## Work instruction
Repeat the whole of the data, keeping every detail the same.

Content starts

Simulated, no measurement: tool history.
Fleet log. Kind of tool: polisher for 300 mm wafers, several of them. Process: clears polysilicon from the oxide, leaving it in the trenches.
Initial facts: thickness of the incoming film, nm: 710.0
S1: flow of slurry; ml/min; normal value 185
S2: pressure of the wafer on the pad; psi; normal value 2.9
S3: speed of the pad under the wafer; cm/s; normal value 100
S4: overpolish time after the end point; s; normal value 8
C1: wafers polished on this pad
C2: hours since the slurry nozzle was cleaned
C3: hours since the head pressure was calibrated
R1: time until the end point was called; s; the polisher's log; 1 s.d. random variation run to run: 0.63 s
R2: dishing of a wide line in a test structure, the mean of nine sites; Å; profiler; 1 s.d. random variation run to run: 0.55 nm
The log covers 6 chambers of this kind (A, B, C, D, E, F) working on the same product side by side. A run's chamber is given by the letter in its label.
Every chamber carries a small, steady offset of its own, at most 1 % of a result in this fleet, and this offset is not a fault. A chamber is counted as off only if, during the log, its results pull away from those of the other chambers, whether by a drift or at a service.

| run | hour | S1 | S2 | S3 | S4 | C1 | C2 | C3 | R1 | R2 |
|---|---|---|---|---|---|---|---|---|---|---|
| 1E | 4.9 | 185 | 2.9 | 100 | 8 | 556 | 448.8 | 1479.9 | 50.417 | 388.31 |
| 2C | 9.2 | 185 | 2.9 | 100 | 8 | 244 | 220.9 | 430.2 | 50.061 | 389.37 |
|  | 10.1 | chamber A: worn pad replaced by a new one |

Content ends

## Reply
Simulated, no measurement: tool history.
Fleet log. Kind of tool: polisher for 300 mm wafers, several of them. Process: clears polysilicon from the oxide, leaving it in the trenches.
Initial facts: thickness of the incoming film, nm: 710.0
S1: flow of slurry; ml/min; normal value 185
S2: pressure of the wafer on the pad; psi; normal value 2.9
S3: speed of the pad under the wafer; cm/s; normal value 100
S4: overpolish time after the end point; s; normal value 8
C1: wafers polished on this pad
C2: hours since the slurry nozzle was cleaned
C3: hours since the head pressure was calibrated
R1: time until the end point was called; s; the polisher's log; 1 s.d. random variation run to run: 0.63 s
R2: dishing of a wide line in a test structure, the mean of nine sites; Å; profiler; 1 s.d. random variation run to run: 0.55 nm
The log covers 6 chambers of this kind (A, B, C, D, E, F) working on the same product side by side. A run's chamber is given by the letter in its label.
Every chamber carries a small, steady offset of its own, at most 1 % of a result in this fleet, and this offset is not a fault. A chamber is counted as off only if, during the log, its results pull away from those of the other chambers, whether by a drift or at a service.

| run | hour | S1 | S2 | S3 | S4 | C1 | C2 | C3 | R1 | R2 |
|---|---|---|---|---|---|---|---|---|---|---|
| 1E | 4.9 | 185 | 2.9 | 100 | 8 | 556 | 448.8 | 1479.9 | 50.417 | 388.31 |
| 2C | 9.2 | 185 | 2.9 | 100 | 8 | 244 | 220.9 | 430.2 | 50.061 | 389.37 |
|  | 10.1 | chamber A: worn pad replaced by a new one |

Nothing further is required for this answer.